Work item = The answer must be an exact reproduction of the lines from the start of the records below through the line containing "measured: day 32 23:22", and nothing more.

***** Supplied records

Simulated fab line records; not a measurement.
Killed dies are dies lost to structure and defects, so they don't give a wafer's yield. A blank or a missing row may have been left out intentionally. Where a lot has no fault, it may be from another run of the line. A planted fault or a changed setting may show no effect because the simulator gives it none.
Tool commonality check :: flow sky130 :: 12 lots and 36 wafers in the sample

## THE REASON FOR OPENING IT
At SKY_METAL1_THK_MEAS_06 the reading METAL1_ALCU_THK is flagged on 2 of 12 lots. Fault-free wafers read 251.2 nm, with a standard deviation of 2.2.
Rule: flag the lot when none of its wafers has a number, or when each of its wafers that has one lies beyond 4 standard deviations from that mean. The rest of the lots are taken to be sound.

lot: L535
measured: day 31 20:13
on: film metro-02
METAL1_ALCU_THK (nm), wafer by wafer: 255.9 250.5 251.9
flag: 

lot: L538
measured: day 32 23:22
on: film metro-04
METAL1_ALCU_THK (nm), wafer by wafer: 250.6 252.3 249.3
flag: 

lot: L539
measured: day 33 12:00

**********

Solution =
Simulated fab line records; not a measurement.
Killed dies are dies lost to structure and defects, so they don't give a wafer's yield. A blank or a missing row may have been left out intentionally. Where a lot has no fault, it may be from another run of the line. A planted fault or a changed setting may show no effect because the simulator gives it none.
Tool commonality check :: flow sky130 :: 12 lots and 36 wafers in the sample

## THE REASON FOR OPENING IT
At SKY_METAL1_THK_MEAS_06 the reading METAL1_ALCU_THK is flagged on 2 of 12 lots. Fault-free wafers read 251.2 nm, with a standard deviation of 2.2.
Rule: flag the lot when none of its wafers has a number, or when each of its wafers that has one lies beyond 4 standard deviations from that mean. The rest of the lots are taken to be sound.

lot: L535
measured: day 31 20:13
on: film metro-02
METAL1_ALCU_THK (nm), wafer by wafer: 255.9 250.5 251.9
flag: 

lot: L538
measured: day 32 23:22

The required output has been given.